§ **Provided information**
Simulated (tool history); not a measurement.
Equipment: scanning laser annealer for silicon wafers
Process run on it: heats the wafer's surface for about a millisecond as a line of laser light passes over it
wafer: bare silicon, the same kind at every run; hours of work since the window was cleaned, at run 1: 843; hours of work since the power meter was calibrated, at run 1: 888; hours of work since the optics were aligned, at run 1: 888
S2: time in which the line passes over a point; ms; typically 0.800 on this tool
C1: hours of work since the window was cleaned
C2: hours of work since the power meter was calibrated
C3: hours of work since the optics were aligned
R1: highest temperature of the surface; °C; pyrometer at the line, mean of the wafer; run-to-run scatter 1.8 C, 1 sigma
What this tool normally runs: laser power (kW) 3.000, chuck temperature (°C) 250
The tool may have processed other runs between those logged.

§ **Work instruction**
An exact copy of every record is required here.

§ **Expected answer**
Simulated (tool history); not a measurement.
Equipment: scanning laser annealer for silicon wafers
Process run on it: heats the wafer's surface for about a millisecond as a line of laser light passes over it
wafer: bare silicon, the same kind at every run; hours of work since the window was cleaned, at run 1: 843; hours of work since the power meter was calibrated, at run 1: 888; hours of work since the optics were aligned, at run 1: 888
S2: time in which the line passes over a point; ms; typically 0.800 on this tool
C1: hours of work since the window was cleaned
C2: hours of work since the power meter was calibrated
C3: hours of work since the optics were aligned
R1: highest temperature of the surface; °C; pyrometer at the line, mean of the wafer; run-to-run scatter 1.8 C, 1 sigma
What this tool normally runs: laser power (kW) 3.000, chuck temperature (°C) 250
The tool may have processed other runs between those logged.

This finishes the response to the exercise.